Extracted information:
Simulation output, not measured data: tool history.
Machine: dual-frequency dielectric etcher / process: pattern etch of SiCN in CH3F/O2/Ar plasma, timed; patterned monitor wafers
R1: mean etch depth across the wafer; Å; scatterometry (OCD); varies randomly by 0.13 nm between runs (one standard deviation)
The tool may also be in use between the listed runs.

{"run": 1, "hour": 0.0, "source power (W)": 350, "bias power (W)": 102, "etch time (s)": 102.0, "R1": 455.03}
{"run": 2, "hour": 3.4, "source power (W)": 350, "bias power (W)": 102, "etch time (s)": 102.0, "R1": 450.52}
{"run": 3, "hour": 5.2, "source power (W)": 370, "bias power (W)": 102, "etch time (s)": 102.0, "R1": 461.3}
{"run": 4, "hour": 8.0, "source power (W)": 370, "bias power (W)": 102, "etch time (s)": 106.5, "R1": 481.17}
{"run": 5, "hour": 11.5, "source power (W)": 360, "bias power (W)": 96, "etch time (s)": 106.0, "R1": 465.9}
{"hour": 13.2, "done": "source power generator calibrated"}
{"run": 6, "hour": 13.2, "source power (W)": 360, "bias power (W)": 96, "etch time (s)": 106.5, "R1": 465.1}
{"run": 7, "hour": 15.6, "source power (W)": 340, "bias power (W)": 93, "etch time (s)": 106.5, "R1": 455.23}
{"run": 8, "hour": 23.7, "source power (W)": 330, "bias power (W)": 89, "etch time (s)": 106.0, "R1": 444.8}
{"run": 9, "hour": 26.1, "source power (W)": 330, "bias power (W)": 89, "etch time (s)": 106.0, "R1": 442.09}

Work task: From the data above, output every line exactly.

Answer area:
Simulation output, not measured data: tool history.
Machine: dual-frequency dielectric etcher / process: pattern etch of SiCN in CH3F/O2/Ar plasma, timed; patterned monitor wafers
R1: mean etch depth across the wafer; Å; scatterometry (OCD); varies randomly by 0.13 nm between runs (one standard deviation)
The tool may also be in use between the listed runs.

{"run": 1, "hour": 0.0, "source power (W)": 350, "bias power (W)": 102, "etch time (s)": 102.0, "R1": 455.03}
{"run": 2, "hour": 3.4, "source power (W)": 350, "bias power (W)": 102, "etch time (s)": 102.0, "R1": 450.52}
{"run": 3, "hour": 5.2, "source power (W)": 370, "bias power (W)": 102, "etch time (s)": 102.0, "R1": 461.3}
{"run": 4, "hour": 8.0, "source power (W)": 370, "bias power (W)": 102, "etch time (s)": 106.5, "R1": 481.17}
{"run": 5, "hour": 11.5, "source power (W)": 360, "bias power (W)": 96, "etch time (s)": 106.0, "R1": 465.9}
{"hour": 13.2, "done": "source power generator calibrated"}
{"run": 6, "hour": 13.2, "source power (W)": 360, "bias power (W)": 96, "etch time (s)": 106.5, "R1": 465.1}
{"run": 7, "hour": 15.6, "source power (W)": 340, "bias power (W)": 93, "etch time (s)": 106.5, "R1": 455.23}
{"run": 8, "hour": 23.7, "source power (W)": 330, "bias power (W)": 89, "etch time (s)": 106.0, "R1": 444.8}
{"run": 9, "hour": 26.1, "source power (W)": 330, "bias power (W)": 89, "etch time (s)": 106.0, "R1": 442.09}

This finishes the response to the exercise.